■ **Required action**
Write the entries out exactly, with the final line being the one containing "C1: hours since the thermometer was replaced".

■ **Record set**
>>>>>

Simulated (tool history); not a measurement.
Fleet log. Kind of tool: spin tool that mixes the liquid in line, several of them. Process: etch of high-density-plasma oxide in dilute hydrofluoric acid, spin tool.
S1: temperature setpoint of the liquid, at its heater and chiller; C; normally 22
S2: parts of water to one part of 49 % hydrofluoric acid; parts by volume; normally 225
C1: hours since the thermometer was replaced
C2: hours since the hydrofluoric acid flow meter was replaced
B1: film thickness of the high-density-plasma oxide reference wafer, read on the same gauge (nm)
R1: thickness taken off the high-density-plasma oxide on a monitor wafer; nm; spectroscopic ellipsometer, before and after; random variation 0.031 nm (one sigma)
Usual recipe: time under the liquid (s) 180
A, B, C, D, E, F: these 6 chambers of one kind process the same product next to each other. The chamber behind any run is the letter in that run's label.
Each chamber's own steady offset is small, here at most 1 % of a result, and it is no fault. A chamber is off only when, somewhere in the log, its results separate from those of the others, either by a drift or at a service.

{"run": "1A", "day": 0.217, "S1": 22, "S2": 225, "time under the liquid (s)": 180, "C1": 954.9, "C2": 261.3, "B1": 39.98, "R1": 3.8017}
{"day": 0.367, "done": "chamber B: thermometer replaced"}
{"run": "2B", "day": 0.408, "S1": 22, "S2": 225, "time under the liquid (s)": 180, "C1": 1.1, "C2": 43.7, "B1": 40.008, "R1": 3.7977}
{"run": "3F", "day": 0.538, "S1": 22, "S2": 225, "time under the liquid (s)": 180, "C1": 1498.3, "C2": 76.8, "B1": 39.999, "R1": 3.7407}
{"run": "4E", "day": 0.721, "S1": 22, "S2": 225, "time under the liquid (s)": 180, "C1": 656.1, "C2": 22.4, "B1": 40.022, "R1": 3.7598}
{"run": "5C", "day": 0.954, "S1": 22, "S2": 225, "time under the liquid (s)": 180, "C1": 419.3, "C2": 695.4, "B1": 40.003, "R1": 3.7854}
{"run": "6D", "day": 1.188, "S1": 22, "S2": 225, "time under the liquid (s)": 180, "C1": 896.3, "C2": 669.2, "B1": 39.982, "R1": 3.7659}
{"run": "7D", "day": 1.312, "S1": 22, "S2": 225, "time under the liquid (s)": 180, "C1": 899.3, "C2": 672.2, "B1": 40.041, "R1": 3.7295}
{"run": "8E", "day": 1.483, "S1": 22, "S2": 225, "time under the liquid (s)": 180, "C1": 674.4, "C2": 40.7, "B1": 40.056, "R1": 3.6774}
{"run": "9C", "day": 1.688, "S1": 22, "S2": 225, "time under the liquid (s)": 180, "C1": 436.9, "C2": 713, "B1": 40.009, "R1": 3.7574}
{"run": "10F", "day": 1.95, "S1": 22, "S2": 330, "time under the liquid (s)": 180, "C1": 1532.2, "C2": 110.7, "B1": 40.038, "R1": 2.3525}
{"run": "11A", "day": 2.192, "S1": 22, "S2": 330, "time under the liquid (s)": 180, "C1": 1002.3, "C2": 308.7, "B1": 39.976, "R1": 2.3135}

<<<<<

■ **Solution**
Simulated (tool history); not a measurement.
Fleet log. Kind of tool: spin tool that mixes the liquid in line, several of them. Process: etch of high-density-plasma oxide in dilute hydrofluoric acid, spin tool.
S1: temperature setpoint of the liquid, at its heater and chiller; C; normally 22
S2: parts of water to one part of 49 % hydrofluoric acid; parts by volume; normally 225
C1: hours since the thermometer was replaced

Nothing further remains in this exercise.